DATASET ENTRIES:
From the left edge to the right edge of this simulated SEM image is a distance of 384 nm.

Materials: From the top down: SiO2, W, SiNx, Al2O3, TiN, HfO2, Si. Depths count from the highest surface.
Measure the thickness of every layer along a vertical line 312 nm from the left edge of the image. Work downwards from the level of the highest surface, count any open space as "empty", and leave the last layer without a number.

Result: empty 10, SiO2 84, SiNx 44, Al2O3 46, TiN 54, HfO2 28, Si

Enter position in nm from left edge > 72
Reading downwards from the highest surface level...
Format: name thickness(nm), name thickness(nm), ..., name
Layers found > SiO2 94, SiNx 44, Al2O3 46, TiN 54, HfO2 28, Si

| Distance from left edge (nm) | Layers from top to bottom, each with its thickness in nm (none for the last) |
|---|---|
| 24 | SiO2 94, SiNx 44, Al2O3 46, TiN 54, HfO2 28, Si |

WORK INSTRUCTION: Set down, exactly as they stand above, the lines starting with the line with "Enter position in nm from left edge > 72" and going on through the line with "Layers found >", and no others.

EXERCISE ANSWER:
Enter position in nm from left edge > 72
Reading downwards from the highest surface level...
Format: name thickness(nm), name thickness(nm), ..., name
Layers found > SiO2 94, SiNx 44, Al2O3 46, TiN 54, HfO2 28, Si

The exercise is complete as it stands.